== SUPPLIED ENTRIES

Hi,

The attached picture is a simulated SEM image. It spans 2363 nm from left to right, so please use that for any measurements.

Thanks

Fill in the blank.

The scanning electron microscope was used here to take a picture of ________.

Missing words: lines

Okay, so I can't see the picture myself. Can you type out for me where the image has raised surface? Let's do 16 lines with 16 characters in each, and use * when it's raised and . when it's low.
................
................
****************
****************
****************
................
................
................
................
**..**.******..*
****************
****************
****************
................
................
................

====

=== REQUIRED ACTION ===
Reproduce exactly, and only, the lines from the start of the entries through the one that contains "Missing words: lines".

=== ANSWER BOX ===
Hi,

The attached picture is a simulated SEM image. It spans 2363 nm from left to right, so please use that for any measurements.

Thanks

Fill in the blank.

The scanning electron microscope was used here to take a picture of ________.

Missing words: lines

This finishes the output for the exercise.